> **Activity**:
Search the listing below for the line containing "S2: parts of". From there through the line containing "B2: film thickness", transcribe every line exactly, both ends included.

> **Dataset entries**:
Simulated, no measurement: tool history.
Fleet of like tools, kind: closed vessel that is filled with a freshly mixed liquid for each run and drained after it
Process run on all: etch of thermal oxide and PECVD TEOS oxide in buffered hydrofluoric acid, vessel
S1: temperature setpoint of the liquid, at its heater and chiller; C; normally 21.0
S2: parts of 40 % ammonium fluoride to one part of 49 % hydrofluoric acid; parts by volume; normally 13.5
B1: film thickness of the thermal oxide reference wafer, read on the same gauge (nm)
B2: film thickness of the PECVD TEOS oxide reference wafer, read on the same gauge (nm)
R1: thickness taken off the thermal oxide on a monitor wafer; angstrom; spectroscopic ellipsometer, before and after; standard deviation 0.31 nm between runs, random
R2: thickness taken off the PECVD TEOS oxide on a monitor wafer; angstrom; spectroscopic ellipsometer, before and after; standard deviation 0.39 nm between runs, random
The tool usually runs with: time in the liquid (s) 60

> **Worked solution**:
S2: parts of 40 % ammonium fluoride to one part of 49 % hydrofluoric acid; parts by volume; normally 13.5
B1: film thickness of the thermal oxide reference wafer, read on the same gauge (nm)
B2: film thickness of the PECVD TEOS oxide reference wafer, read on the same gauge (nm)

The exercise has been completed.